--- Action item ---
Copy out the data line by line exactly, from its start to the line bearing "(+) after a", inclusive.

--- Data for review ---
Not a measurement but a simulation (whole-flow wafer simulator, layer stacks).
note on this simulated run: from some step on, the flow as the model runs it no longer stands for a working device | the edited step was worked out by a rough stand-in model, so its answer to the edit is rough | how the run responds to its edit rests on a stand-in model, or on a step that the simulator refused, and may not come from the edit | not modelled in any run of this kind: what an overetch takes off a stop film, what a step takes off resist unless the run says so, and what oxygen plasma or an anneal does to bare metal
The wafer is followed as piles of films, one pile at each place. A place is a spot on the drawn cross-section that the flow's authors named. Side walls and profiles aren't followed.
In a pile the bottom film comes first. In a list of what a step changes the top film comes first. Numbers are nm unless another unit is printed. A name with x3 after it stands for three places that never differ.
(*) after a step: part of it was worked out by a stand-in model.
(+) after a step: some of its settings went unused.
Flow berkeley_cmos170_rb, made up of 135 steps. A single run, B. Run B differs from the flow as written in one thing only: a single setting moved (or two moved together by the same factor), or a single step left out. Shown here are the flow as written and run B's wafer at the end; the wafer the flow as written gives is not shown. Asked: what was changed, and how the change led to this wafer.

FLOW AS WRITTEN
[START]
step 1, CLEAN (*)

--- Solution ---
Not a measurement but a simulation (whole-flow wafer simulator, layer stacks).
note on this simulated run: from some step on, the flow as the model runs it no longer stands for a working device | the edited step was worked out by a rough stand-in model, so its answer to the edit is rough | how the run responds to its edit rests on a stand-in model, or on a step that the simulator refused, and may not come from the edit | not modelled in any run of this kind: what an overetch takes off a stop film, what a step takes off resist unless the run says so, and what oxygen plasma or an anneal does to bare metal
The wafer is followed as piles of films, one pile at each place. A place is a spot on the drawn cross-section that the flow's authors named. Side walls and profiles aren't followed.
In a pile the bottom film comes first. In a list of what a step changes the top film comes first. Numbers are nm unless another unit is printed. A name with x3 after it stands for three places that never differ.
(*) after a step: part of it was worked out by a stand-in model.
(+) after a step: some of its settings went unused.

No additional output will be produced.